→ **TASK ITEM**: Please set the lines down again exactly, from the top of the entries through the line that contains "Killed dies count".

→ **LISTED ENTRIES**:
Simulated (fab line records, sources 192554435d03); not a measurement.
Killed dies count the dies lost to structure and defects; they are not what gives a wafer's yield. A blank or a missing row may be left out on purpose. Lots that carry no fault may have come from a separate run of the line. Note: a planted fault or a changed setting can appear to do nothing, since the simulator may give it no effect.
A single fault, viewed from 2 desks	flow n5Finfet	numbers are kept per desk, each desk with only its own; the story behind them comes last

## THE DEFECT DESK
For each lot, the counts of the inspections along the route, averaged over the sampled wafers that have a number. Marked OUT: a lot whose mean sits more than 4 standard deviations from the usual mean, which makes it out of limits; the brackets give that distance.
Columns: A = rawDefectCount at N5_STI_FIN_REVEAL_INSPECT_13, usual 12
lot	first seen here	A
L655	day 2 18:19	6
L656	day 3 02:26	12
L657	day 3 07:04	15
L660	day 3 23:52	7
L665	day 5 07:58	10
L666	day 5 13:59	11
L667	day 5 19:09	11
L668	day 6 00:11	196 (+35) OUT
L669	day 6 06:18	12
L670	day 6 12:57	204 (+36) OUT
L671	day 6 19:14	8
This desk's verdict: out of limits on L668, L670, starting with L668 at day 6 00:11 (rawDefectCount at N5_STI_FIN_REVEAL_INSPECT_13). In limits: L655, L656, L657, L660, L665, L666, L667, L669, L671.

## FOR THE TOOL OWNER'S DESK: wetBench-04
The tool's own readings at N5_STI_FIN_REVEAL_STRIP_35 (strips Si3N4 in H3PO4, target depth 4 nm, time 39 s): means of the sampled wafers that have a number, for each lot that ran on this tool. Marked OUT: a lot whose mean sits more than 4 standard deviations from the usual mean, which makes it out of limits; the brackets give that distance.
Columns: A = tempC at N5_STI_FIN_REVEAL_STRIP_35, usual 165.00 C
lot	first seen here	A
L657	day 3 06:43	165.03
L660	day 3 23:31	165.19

→ **ANSWER AREA**:
Simulated (fab line records, sources 192554435d03); not a measurement.
Killed dies count the dies lost to structure and defects; they are not what gives a wafer's yield. A blank or a missing row may be left out on purpose. Lots that carry no fault may have come from a separate run of the line. Note: a planted fault or a changed setting can appear to do nothing, since the simulator may give it no effect.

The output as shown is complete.